Work item> Could you restate the entries below word for word?

(Source material)

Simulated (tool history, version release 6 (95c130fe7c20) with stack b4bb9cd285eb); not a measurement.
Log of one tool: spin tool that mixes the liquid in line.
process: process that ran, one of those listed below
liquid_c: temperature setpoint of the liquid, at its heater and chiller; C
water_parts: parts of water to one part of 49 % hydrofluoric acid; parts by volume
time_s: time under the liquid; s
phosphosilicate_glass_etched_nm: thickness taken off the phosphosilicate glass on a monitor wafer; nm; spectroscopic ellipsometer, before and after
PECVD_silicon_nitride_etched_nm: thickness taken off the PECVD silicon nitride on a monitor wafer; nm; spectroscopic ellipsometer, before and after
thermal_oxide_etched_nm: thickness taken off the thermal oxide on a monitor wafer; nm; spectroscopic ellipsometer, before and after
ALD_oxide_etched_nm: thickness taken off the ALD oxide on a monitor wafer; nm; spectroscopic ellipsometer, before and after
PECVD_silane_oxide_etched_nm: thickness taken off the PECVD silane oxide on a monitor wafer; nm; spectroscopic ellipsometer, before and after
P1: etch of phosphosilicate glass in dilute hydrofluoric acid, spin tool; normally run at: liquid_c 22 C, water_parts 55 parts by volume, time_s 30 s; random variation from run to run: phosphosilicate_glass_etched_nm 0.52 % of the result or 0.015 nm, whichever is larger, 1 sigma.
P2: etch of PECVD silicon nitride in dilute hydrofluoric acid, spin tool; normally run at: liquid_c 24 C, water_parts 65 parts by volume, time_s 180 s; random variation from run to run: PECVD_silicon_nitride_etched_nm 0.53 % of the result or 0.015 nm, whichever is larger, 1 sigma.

(End Source material)

Written solution>
Simulated (tool history, version release 6 (95c130fe7c20) with stack b4bb9cd285eb); not a measurement.
Log of one tool: spin tool that mixes the liquid in line.
process: process that ran, one of those listed below
liquid_c: temperature setpoint of the liquid, at its heater and chiller; C
water_parts: parts of water to one part of 49 % hydrofluoric acid; parts by volume
time_s: time under the liquid; s
phosphosilicate_glass_etched_nm: thickness taken off the phosphosilicate glass on a monitor wafer; nm; spectroscopic ellipsometer, before and after
PECVD_silicon_nitride_etched_nm: thickness taken off the PECVD silicon nitride on a monitor wafer; nm; spectroscopic ellipsometer, before and after
thermal_oxide_etched_nm: thickness taken off the thermal oxide on a monitor wafer; nm; spectroscopic ellipsometer, before and after
ALD_oxide_etched_nm: thickness taken off the ALD oxide on a monitor wafer; nm; spectroscopic ellipsometer, before and after
PECVD_silane_oxide_etched_nm: thickness taken off the PECVD silane oxide on a monitor wafer; nm; spectroscopic ellipsometer, before and after
P1: etch of phosphosilicate glass in dilute hydrofluoric acid, spin tool; normally run at: liquid_c 22 C, water_parts 55 parts by volume, time_s 30 s; random variation from run to run: phosphosilicate_glass_etched_nm 0.52 % of the result or 0.015 nm, whichever is larger, 1 sigma.
P2: etch of PECVD silicon nitride in dilute hydrofluoric acid, spin tool; normally run at: liquid_c 24 C, water_parts 65 parts by volume, time_s 180 s; random variation from run to run: PECVD_silicon_nitride_etched_nm 0.53 % of the result or 0.015 nm, whichever is larger, 1 sigma.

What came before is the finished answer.